** TASK ITEM **
Give back all the records exactly, keeping every line whole.

◆ ◆ ◆ ◆

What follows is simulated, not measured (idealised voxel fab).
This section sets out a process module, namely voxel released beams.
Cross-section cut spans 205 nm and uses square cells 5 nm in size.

◆ ◆ ◆ ◆

** ANSWER AREA **
What follows is simulated, not measured (idealised voxel fab).
This section sets out a process module, namely voxel released beams.
Cross-section cut spans 205 nm and uses square cells 5 nm in size.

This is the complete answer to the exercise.